▸ **Recorded information**:
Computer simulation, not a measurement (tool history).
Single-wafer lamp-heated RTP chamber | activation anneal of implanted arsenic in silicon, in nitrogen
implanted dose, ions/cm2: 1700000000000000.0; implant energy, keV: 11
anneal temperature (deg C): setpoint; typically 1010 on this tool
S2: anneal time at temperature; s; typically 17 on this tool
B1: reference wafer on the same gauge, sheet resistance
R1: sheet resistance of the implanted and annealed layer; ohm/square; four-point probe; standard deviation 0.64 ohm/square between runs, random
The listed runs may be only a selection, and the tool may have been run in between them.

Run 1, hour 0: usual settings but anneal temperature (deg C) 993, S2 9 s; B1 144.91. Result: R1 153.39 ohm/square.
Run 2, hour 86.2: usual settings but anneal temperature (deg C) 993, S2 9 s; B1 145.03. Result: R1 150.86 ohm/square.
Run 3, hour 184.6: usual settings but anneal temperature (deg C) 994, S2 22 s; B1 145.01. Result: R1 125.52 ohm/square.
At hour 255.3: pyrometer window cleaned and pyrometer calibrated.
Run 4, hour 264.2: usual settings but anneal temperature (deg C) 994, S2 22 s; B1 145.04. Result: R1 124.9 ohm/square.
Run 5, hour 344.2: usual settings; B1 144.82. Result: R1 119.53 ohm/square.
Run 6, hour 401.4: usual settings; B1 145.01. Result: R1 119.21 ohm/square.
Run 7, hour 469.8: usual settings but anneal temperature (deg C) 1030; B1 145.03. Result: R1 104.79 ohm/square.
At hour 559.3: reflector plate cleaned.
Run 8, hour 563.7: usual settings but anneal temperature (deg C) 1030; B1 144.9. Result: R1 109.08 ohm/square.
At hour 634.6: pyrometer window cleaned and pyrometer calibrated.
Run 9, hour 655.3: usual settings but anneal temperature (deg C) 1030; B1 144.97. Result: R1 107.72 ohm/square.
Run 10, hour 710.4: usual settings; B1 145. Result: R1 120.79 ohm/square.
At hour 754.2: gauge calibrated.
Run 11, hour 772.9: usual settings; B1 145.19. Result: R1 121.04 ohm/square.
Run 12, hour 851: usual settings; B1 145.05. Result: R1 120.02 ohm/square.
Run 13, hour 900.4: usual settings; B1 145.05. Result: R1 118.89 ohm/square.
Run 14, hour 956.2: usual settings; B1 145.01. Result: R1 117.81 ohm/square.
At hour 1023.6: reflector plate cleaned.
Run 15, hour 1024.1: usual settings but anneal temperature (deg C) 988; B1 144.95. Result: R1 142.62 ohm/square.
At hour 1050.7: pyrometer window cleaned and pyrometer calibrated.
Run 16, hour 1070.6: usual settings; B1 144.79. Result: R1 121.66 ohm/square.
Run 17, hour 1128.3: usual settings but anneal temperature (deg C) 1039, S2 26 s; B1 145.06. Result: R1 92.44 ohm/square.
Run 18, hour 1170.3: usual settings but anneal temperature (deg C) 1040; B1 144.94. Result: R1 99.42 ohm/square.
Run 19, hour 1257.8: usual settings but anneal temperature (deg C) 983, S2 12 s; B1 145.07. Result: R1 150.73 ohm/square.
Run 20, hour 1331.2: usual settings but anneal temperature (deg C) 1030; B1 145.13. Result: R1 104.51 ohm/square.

▸ **Work task**: Nothing beyond the lines from the start of the entries through the line with "implanted dose, ions/cm2: 1700000000000000.0;" should appear. Repeat those lines exactly, both ends included.

▸ **Expected answer**:
Computer simulation, not a measurement (tool history).
Single-wafer lamp-heated RTP chamber | activation anneal of implanted arsenic in silicon, in nitrogen
implanted dose, ions/cm2: 1700000000000000.0; implant energy, keV: 11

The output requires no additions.